================
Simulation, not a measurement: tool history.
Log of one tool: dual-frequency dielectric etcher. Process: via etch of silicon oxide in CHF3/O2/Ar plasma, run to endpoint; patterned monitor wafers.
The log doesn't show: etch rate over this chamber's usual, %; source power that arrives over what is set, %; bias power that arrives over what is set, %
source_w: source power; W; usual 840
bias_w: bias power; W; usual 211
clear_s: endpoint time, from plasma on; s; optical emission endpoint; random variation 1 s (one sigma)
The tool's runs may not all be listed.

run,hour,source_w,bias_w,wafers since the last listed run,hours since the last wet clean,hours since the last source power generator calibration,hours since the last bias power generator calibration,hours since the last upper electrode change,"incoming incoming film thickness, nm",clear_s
================

In full and word for word, repeat the records.

Exercise answer.
Simulation, not a measurement: tool history.
Log of one tool: dual-frequency dielectric etcher. Process: via etch of silicon oxide in CHF3/O2/Ar plasma, run to endpoint; patterned monitor wafers.
The log doesn't show: etch rate over this chamber's usual, %; source power that arrives over what is set, %; bias power that arrives over what is set, %
source_w: source power; W; usual 840
bias_w: bias power; W; usual 211
clear_s: endpoint time, from plasma on; s; optical emission endpoint; random variation 1 s (one sigma)
The tool's runs may not all be listed.

run,hour,source_w,bias_w,wafers since the last listed run,hours since the last wet clean,hours since the last source power generator calibration,hours since the last bias power generator calibration,hours since the last upper electrode change,"incoming incoming film thickness, nm",clear_s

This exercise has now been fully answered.